**Work task:**
From the line containing "The tool's own" down to the line containing "THE METROLOGY DESK" in the records below, reproduce every line exactly, ends included, and omit all others.

**Available data:**
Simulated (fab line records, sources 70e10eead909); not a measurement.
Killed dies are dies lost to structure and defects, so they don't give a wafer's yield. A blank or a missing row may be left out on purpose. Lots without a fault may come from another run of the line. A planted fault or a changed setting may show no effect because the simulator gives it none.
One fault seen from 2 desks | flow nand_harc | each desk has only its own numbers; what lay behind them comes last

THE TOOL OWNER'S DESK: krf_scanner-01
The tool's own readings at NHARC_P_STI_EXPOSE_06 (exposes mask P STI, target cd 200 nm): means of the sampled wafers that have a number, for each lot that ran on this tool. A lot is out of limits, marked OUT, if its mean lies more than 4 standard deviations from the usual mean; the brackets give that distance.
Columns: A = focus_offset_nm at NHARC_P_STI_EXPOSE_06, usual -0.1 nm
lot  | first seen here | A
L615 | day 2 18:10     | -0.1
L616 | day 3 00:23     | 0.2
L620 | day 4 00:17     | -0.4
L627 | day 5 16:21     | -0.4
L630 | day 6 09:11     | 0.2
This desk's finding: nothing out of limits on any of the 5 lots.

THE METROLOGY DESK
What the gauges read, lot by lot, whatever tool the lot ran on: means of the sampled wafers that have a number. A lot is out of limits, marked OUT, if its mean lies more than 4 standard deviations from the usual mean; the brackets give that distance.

**Answer area:**
The tool's own readings at NHARC_P_STI_EXPOSE_06 (exposes mask P STI, target cd 200 nm): means of the sampled wafers that have a number, for each lot that ran on this tool. A lot is out of limits, marked OUT, if its mean lies more than 4 standard deviations from the usual mean; the brackets give that distance.
Columns: A = focus_offset_nm at NHARC_P_STI_EXPOSE_06, usual -0.1 nm
lot  | first seen here | A
L615 | day 2 18:10     | -0.1
L616 | day 3 00:23     | 0.2
L620 | day 4 00:17     | -0.4
L627 | day 5 16:21     | -0.4
L630 | day 6 09:11     | 0.2
This desk's finding: nothing out of limits on any of the 5 lots.

THE METROLOGY DESK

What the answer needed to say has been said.